- [Source information]:
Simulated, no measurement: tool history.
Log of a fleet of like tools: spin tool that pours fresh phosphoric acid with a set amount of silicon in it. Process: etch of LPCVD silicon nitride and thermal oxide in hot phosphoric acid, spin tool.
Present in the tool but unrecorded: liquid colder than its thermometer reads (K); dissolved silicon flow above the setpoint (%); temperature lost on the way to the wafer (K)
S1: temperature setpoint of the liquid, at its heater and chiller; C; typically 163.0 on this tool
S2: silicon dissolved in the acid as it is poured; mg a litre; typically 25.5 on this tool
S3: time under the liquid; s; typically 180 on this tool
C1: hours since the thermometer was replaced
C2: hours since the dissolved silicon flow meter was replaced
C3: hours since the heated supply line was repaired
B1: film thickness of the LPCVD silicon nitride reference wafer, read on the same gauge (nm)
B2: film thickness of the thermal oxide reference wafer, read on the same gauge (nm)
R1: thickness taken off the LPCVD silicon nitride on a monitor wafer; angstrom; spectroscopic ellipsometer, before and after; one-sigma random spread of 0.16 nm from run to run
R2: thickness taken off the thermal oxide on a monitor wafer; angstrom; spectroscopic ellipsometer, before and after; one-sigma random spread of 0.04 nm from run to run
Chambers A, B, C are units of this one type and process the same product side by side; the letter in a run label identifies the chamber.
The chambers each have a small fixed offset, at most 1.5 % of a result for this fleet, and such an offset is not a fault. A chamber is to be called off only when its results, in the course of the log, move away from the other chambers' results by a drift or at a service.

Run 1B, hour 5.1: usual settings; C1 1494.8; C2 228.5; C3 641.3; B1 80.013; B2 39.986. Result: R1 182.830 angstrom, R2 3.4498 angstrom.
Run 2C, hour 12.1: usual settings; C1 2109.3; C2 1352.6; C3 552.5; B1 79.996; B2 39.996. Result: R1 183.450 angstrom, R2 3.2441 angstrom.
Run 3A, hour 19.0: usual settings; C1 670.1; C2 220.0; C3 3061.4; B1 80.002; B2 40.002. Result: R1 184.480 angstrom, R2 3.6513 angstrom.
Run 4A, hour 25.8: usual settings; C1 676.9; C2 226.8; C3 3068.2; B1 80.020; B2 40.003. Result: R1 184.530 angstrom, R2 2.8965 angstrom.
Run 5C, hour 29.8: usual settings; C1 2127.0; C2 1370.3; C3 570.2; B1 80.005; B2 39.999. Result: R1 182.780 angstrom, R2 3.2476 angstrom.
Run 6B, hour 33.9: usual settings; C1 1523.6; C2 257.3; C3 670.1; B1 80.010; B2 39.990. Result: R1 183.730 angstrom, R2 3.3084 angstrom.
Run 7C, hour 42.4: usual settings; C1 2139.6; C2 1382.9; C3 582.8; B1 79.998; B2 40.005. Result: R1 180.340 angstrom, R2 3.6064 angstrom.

- [Work task]: Beginning at the top of the data, extract each line through the line containing "Run 2C, hour" and return those lines exactly, with nothing added.

- [Reply]:
Simulated, no measurement: tool history.
Log of a fleet of like tools: spin tool that pours fresh phosphoric acid with a set amount of silicon in it. Process: etch of LPCVD silicon nitride and thermal oxide in hot phosphoric acid, spin tool.
Present in the tool but unrecorded: liquid colder than its thermometer reads (K); dissolved silicon flow above the setpoint (%); temperature lost on the way to the wafer (K)
S1: temperature setpoint of the liquid, at its heater and chiller; C; typically 163.0 on this tool
S2: silicon dissolved in the acid as it is poured; mg a litre; typically 25.5 on this tool
S3: time under the liquid; s; typically 180 on this tool
C1: hours since the thermometer was replaced
C2: hours since the dissolved silicon flow meter was replaced
C3: hours since the heated supply line was repaired
B1: film thickness of the LPCVD silicon nitride reference wafer, read on the same gauge (nm)
B2: film thickness of the thermal oxide reference wafer, read on the same gauge (nm)
R1: thickness taken off the LPCVD silicon nitride on a monitor wafer; angstrom; spectroscopic ellipsometer, before and after; one-sigma random spread of 0.16 nm from run to run
R2: thickness taken off the thermal oxide on a monitor wafer; angstrom; spectroscopic ellipsometer, before and after; one-sigma random spread of 0.04 nm from run to run
Chambers A, B, C are units of this one type and process the same product side by side; the letter in a run label identifies the chamber.
The chambers each have a small fixed offset, at most 1.5 % of a result for this fleet, and such an offset is not a fault. A chamber is to be called off only when its results, in the course of the log, move away from the other chambers' results by a drift or at a service.

Run 1B, hour 5.1: usual settings; C1 1494.8; C2 228.5; C3 641.3; B1 80.013; B2 39.986. Result: R1 182.830 angstrom, R2 3.4498 angstrom.
Run 2C, hour 12.1: usual settings; C1 2109.3; C2 1352.6; C3 552.5; B1 79.996; B2 39.996. Result: R1 183.450 angstrom, R2 3.2441 angstrom.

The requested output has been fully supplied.